* Assigned task: Your task is to reproduce the entries below word for word.

* Information supplied:
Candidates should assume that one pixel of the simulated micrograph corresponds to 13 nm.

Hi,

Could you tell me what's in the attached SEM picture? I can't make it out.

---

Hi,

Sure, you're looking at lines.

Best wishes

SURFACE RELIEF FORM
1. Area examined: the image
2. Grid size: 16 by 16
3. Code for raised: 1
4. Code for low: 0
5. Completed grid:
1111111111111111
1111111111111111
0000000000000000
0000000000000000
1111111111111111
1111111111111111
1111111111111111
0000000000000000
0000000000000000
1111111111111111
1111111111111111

* Task solution:
Candidates should assume that one pixel of the simulated micrograph corresponds to 13 nm.

Hi,

Could you tell me what's in the attached SEM picture? I can't make it out.

---

Hi,

Sure, you're looking at lines.

Best wishes

SURFACE RELIEF FORM
1. Area examined: the image
2. Grid size: 16 by 16
3. Code for raised: 1
4. Code for low: 0
5. Completed grid:
1111111111111111
1111111111111111
0000000000000000
0000000000000000
1111111111111111
1111111111111111
1111111111111111
0000000000000000
0000000000000000
1111111111111111
1111111111111111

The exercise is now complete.